Recorded data:
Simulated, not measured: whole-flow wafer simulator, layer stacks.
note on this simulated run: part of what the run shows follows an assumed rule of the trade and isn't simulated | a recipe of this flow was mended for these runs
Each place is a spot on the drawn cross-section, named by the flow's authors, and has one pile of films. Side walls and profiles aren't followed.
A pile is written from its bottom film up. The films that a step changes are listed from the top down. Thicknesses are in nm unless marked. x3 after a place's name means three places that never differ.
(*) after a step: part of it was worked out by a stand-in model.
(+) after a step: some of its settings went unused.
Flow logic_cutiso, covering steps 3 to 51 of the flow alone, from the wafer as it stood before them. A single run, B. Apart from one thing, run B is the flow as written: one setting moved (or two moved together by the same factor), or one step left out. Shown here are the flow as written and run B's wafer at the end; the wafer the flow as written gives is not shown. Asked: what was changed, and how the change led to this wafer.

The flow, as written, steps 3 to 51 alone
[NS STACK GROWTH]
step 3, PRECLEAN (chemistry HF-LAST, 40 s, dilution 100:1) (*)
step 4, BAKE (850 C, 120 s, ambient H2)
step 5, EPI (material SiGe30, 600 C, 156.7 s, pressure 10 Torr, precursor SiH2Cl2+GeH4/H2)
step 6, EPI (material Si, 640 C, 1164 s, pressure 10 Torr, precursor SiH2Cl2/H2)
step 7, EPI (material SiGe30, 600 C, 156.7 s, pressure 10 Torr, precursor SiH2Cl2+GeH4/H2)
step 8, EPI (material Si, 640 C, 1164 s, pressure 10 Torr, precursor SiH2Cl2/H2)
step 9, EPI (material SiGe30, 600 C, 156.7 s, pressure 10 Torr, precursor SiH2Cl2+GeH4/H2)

Assignment: Each line of the material above is to be retyped verbatim.

Exercise output:
Simulated, not measured: whole-flow wafer simulator, layer stacks.
note on this simulated run: part of what the run shows follows an assumed rule of the trade and isn't simulated | a recipe of this flow was mended for these runs
Each place is a spot on the drawn cross-section, named by the flow's authors, and has one pile of films. Side walls and profiles aren't followed.
A pile is written from its bottom film up. The films that a step changes are listed from the top down. Thicknesses are in nm unless marked. x3 after a place's name means three places that never differ.
(*) after a step: part of it was worked out by a stand-in model.
(+) after a step: some of its settings went unused.
Flow logic_cutiso, covering steps 3 to 51 of the flow alone, from the wafer as it stood before them. A single run, B. Apart from one thing, run B is the flow as written: one setting moved (or two moved together by the same factor), or one step left out. Shown here are the flow as written and run B's wafer at the end; the wafer the flow as written gives is not shown. Asked: what was changed, and how the change led to this wafer.

The flow, as written, steps 3 to 51 alone
[NS STACK GROWTH]
step 3, PRECLEAN (chemistry HF-LAST, 40 s, dilution 100:1) (*)
step 4, BAKE (850 C, 120 s, ambient H2)
step 5, EPI (material SiGe30, 600 C, 156.7 s, pressure 10 Torr, precursor SiH2Cl2+GeH4/H2)
step 6, EPI (material Si, 640 C, 1164 s, pressure 10 Torr, precursor SiH2Cl2/H2)
step 7, EPI (material SiGe30, 600 C, 156.7 s, pressure 10 Torr, precursor SiH2Cl2+GeH4/H2)
step 8, EPI (material Si, 640 C, 1164 s, pressure 10 Torr, precursor SiH2Cl2/H2)
step 9, EPI (material SiGe30, 600 C, 156.7 s, pressure 10 Torr, precursor SiH2Cl2+GeH4/H2)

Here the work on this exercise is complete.